§ **Material supplied**
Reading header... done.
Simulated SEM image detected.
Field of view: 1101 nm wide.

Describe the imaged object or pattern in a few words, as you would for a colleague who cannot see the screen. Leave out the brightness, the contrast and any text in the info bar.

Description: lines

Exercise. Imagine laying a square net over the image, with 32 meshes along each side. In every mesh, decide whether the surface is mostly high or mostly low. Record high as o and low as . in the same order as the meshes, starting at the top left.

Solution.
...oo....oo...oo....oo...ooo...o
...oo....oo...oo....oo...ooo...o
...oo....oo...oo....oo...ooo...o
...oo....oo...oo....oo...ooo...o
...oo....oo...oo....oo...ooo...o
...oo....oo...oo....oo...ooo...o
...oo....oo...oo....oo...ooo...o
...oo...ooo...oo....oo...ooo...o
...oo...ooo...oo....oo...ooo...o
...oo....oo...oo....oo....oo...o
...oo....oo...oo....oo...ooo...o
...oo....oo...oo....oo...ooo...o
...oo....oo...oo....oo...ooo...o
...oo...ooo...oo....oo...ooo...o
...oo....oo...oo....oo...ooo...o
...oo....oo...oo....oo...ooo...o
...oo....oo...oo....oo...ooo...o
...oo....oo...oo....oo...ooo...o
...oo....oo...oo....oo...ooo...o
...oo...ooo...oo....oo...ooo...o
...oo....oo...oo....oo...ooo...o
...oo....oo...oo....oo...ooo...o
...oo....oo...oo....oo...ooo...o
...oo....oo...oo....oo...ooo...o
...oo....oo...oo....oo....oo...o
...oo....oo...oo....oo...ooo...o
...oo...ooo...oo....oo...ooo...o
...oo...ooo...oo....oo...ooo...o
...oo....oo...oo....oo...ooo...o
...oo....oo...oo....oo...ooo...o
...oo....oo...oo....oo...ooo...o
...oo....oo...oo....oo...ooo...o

§ **Exercise**
Your answer must be the lines from the first line of the records through the line containing "Description: lines", copied exactly.

§ **Answer area**
Reading header... done.
Simulated SEM image detected.
Field of view: 1101 nm wide.

Describe the imaged object or pattern in a few words, as you would for a colleague who cannot see the screen. Leave out the brightness, the contrast and any text in the info bar.

Description: lines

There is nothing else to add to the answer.